# TASK ITEM:
From the entries that follow, copy exactly the lines beginning at the line holding "R2: thickness taken" and continuing through the line holding "P1: etch of".

# DATASET EXTRACT:
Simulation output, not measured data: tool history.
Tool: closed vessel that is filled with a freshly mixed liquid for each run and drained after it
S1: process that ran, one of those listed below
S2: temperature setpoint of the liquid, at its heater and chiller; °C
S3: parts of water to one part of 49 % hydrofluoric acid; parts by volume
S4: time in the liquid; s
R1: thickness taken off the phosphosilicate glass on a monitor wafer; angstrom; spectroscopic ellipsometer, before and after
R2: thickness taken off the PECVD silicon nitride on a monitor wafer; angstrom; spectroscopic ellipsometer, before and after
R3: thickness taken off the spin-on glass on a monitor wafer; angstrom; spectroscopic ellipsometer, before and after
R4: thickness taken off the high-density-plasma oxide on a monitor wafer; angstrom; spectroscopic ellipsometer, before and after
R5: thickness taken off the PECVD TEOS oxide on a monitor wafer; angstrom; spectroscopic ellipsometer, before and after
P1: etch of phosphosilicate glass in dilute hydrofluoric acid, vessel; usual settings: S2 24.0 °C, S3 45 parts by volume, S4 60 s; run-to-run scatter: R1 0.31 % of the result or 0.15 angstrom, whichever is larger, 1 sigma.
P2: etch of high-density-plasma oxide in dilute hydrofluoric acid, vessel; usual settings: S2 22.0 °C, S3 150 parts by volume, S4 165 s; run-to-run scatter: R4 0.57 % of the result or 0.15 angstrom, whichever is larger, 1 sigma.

# TASK ANSWER:
R2: thickness taken off the PECVD silicon nitride on a monitor wafer; angstrom; spectroscopic ellipsometer, before and after
R3: thickness taken off the spin-on glass on a monitor wafer; angstrom; spectroscopic ellipsometer, before and after
R4: thickness taken off the high-density-plasma oxide on a monitor wafer; angstrom; spectroscopic ellipsometer, before and after
R5: thickness taken off the PECVD TEOS oxide on a monitor wafer; angstrom; spectroscopic ellipsometer, before and after
P1: etch of phosphosilicate glass in dilute hydrofluoric acid, vessel; usual settings: S2 24.0 °C, S3 45 parts by volume, S4 60 s; run-to-run scatter: R1 0.31 % of the result or 0.15 angstrom, whichever is larger, 1 sigma.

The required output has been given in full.